▸ Record set:
☆ ☆ ☆ ☆ ☆

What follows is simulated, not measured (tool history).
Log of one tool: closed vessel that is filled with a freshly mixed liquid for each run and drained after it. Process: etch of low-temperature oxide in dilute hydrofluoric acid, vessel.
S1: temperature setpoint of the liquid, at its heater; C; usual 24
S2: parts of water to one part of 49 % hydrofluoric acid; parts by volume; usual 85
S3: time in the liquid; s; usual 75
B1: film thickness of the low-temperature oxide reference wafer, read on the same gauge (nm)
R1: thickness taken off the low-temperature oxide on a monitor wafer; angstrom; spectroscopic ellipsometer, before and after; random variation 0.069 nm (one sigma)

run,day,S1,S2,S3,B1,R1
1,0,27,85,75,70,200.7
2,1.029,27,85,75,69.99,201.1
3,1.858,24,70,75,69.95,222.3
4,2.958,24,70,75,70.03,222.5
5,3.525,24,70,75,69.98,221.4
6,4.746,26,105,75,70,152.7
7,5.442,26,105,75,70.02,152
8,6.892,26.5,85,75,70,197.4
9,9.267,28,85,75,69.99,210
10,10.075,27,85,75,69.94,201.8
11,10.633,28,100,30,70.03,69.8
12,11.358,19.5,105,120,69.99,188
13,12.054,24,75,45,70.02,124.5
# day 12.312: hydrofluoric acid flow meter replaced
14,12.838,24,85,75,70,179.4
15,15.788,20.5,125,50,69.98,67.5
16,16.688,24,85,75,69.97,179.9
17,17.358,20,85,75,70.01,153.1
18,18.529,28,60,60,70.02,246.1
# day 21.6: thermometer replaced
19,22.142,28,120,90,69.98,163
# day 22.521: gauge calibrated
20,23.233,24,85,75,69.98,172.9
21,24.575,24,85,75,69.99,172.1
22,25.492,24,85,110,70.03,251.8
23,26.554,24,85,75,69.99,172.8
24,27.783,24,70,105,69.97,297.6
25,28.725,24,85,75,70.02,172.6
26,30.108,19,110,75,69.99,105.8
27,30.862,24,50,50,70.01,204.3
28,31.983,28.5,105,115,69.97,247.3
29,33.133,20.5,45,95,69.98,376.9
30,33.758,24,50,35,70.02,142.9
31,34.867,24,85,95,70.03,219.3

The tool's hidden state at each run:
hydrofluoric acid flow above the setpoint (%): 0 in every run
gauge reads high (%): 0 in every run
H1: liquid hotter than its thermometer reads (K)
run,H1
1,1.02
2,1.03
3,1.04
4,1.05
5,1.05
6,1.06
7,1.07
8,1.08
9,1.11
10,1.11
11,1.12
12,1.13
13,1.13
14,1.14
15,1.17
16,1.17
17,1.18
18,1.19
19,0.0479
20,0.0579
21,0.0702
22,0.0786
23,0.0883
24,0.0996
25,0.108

☆ ☆ ☆ ☆ ☆

The lines above, starting at the one with "7,5.442,26,105,75,70.02,152" and ending at the one with "The tool's hidden", are the only ones to return, exactly as written.

▸ Result:
7,5.442,26,105,75,70.02,152
8,6.892,26.5,85,75,70,197.4
9,9.267,28,85,75,69.99,210
10,10.075,27,85,75,69.94,201.8
11,10.633,28,100,30,70.03,69.8
12,11.358,19.5,105,120,69.99,188
13,12.054,24,75,45,70.02,124.5
# day 12.312: hydrofluoric acid flow meter replaced
14,12.838,24,85,75,70,179.4
15,15.788,20.5,125,50,69.98,67.5
16,16.688,24,85,75,69.97,179.9
17,17.358,20,85,75,70.01,153.1
18,18.529,28,60,60,70.02,246.1
# day 21.6: thermometer replaced
19,22.142,28,120,90,69.98,163
# day 22.521: gauge calibrated
20,23.233,24,85,75,69.98,172.9
21,24.575,24,85,75,69.99,172.1
22,25.492,24,85,110,70.03,251.8
23,26.554,24,85,75,69.99,172.8
24,27.783,24,70,105,69.97,297.6
25,28.725,24,85,75,70.02,172.6
26,30.108,19,110,75,69.99,105.8
27,30.862,24,50,50,70.01,204.3
28,31.983,28.5,105,115,69.97,247.3
29,33.133,20.5,45,95,69.98,376.9
30,33.758,24,50,35,70.02,142.9
31,34.867,24,85,95,70.03,219.3

The tool's hidden state at each run:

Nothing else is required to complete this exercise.